******
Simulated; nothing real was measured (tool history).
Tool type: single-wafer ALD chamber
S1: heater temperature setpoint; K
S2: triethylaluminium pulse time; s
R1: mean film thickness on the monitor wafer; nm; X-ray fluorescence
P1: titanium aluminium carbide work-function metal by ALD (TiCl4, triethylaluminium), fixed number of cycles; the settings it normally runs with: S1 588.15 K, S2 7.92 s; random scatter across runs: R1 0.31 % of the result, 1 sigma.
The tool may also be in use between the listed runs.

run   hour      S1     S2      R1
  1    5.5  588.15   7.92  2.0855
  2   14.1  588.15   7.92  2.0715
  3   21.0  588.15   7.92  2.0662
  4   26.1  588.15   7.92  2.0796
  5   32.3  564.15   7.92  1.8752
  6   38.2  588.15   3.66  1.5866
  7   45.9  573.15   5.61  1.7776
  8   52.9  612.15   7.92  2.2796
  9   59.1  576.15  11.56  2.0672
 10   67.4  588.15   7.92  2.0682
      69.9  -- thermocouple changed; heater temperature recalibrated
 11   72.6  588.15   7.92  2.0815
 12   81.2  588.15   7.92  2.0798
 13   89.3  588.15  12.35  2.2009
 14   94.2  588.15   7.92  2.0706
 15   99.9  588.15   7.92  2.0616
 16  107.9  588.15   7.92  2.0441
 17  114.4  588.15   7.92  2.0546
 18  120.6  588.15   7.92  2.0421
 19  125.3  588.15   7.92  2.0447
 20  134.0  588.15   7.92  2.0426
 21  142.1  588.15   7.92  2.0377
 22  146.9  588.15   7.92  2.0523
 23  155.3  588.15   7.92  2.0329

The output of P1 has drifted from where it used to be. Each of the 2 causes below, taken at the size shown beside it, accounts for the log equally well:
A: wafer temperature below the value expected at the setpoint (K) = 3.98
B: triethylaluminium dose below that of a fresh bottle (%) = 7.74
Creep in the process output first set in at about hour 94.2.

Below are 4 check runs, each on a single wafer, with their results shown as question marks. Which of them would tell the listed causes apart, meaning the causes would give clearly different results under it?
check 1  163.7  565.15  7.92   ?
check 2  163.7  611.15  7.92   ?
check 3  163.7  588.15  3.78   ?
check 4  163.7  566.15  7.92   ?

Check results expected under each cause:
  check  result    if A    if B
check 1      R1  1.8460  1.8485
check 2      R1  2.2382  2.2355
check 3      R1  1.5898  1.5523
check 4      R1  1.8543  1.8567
******

▶ **Work request**:
Starting at the line that has "Tool type: single-wafer ALD chamber" in the records above, restate word for word every line until the one that has "R1: mean film", and include that one as well.

▶ **Response**:
Tool type: single-wafer ALD chamber
S1: heater temperature setpoint; K
S2: triethylaluminium pulse time; s
R1: mean film thickness on the monitor wafer; nm; X-ray fluorescence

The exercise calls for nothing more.